• Exercise: For the entries below, print exactly the lines between the line holding "The log covers" and the line holding "# hour 79.1: chamber", inclusive, and nothing else.

Exercise data: Begin

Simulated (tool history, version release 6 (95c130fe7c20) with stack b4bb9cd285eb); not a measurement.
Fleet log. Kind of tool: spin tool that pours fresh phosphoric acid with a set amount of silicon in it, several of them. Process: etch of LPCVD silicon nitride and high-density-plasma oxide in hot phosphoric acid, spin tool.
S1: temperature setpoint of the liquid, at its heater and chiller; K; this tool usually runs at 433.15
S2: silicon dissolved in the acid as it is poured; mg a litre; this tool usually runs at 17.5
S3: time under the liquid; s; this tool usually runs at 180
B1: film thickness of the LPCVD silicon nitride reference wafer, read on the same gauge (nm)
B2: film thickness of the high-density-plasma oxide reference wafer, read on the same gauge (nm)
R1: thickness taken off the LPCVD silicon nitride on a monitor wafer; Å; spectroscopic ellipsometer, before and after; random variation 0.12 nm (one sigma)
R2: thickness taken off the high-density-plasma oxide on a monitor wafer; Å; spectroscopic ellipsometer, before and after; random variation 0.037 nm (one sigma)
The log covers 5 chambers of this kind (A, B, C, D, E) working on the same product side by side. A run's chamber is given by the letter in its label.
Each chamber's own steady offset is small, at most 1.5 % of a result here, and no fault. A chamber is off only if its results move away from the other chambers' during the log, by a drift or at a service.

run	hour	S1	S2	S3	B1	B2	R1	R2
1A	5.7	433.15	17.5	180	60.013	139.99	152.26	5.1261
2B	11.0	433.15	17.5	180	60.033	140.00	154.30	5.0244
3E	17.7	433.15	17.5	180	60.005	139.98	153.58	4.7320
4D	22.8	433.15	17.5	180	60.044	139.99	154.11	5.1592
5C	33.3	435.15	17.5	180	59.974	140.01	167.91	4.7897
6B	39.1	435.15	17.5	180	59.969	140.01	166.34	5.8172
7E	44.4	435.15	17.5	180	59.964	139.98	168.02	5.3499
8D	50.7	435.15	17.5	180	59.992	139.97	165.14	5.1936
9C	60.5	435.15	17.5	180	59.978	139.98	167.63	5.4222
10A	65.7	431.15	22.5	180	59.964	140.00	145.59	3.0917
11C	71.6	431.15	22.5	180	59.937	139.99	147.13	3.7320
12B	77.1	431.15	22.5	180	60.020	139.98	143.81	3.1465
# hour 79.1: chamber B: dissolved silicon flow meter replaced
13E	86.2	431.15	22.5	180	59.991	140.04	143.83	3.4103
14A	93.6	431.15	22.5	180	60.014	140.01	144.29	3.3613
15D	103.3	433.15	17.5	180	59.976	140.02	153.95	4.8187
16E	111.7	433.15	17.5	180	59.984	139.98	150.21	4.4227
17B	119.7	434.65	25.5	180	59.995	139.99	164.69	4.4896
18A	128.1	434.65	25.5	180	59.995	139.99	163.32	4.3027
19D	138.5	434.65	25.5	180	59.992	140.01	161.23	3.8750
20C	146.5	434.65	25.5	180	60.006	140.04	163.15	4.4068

Exercise data: End

• Expected answer:
The log covers 5 chambers of this kind (A, B, C, D, E) working on the same product side by side. A run's chamber is given by the letter in its label.
Each chamber's own steady offset is small, at most 1.5 % of a result here, and no fault. A chamber is off only if its results move away from the other chambers' during the log, by a drift or at a service.

run	hour	S1	S2	S3	B1	B2	R1	R2
1A	5.7	433.15	17.5	180	60.013	139.99	152.26	5.1261
2B	11.0	433.15	17.5	180	60.033	140.00	154.30	5.0244
3E	17.7	433.15	17.5	180	60.005	139.98	153.58	4.7320
4D	22.8	433.15	17.5	180	60.044	139.99	154.11	5.1592
5C	33.3	435.15	17.5	180	59.974	140.01	167.91	4.7897
6B	39.1	435.15	17.5	180	59.969	140.01	166.34	5.8172
7E	44.4	435.15	17.5	180	59.964	139.98	168.02	5.3499
8D	50.7	435.15	17.5	180	59.992	139.97	165.14	5.1936
9C	60.5	435.15	17.5	180	59.978	139.98	167.63	5.4222
10A	65.7	431.15	22.5	180	59.964	140.00	145.59	3.0917
11C	71.6	431.15	22.5	180	59.937	139.99	147.13	3.7320
12B	77.1	431.15	22.5	180	60.020	139.98	143.81	3.1465
# hour 79.1: chamber B: dissolved silicon flow meter replaced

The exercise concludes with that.